§ **TASK ITEM**:
What you return must match the records below exactly, down to each character.

--------------------------------------------------

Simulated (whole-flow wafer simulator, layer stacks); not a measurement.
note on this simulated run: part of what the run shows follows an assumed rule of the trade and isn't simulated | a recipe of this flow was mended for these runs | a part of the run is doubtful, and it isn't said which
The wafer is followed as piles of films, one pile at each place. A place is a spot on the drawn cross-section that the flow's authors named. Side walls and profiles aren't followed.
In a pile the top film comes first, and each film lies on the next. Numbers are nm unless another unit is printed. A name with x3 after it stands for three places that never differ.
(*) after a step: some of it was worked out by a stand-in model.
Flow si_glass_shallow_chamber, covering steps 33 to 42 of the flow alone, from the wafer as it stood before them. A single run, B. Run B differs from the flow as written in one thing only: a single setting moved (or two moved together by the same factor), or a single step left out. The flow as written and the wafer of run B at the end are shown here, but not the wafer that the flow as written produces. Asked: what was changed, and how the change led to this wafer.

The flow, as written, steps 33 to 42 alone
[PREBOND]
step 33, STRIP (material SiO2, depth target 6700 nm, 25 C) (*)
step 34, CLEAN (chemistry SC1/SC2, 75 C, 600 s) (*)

--------------------------------------------------

§ **TASK OUTPUT**:
Simulated (whole-flow wafer simulator, layer stacks); not a measurement.
note on this simulated run: part of what the run shows follows an assumed rule of the trade and isn't simulated | a recipe of this flow was mended for these runs | a part of the run is doubtful, and it isn't said which
The wafer is followed as piles of films, one pile at each place. A place is a spot on the drawn cross-section that the flow's authors named. Side walls and profiles aren't followed.
In a pile the top film comes first, and each film lies on the next. Numbers are nm unless another unit is printed. A name with x3 after it stands for three places that never differ.
(*) after a step: some of it was worked out by a stand-in model.
Flow si_glass_shallow_chamber, covering steps 33 to 42 of the flow alone, from the wafer as it stood before them. A single run, B. Run B differs from the flow as written in one thing only: a single setting moved (or two moved together by the same factor), or a single step left out. The flow as written and the wafer of run B at the end are shown here, but not the wafer that the flow as written produces. Asked: what was changed, and how the change led to this wafer.

The flow, as written, steps 33 to 42 alone
[PREBOND]
step 33, STRIP (material SiO2, depth target 6700 nm, 25 C) (*)
step 34, CLEAN (chemistry SC1/SC2, 75 C, 600 s) (*)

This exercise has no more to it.